Set the records down once more so that they match the source word for word.

** Data under study follows **

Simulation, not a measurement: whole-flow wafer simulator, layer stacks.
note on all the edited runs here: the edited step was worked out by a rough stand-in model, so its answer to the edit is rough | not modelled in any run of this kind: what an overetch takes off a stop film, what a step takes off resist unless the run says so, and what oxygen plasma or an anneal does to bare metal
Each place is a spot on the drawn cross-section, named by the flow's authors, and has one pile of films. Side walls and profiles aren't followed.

** End of Data under study **

• Written answer
Simulation, not a measurement: whole-flow wafer simulator, layer stacks.
note on all the edited runs here: the edited step was worked out by a rough stand-in model, so its answer to the edit is rough | not modelled in any run of this kind: what an overetch takes off a stop film, what a step takes off resist unless the run says so, and what oxygen plasma or an anneal does to bare metal
Each place is a spot on the drawn cross-section, named by the flow's authors, and has one pile of films. Side walls and profiles aren't followed.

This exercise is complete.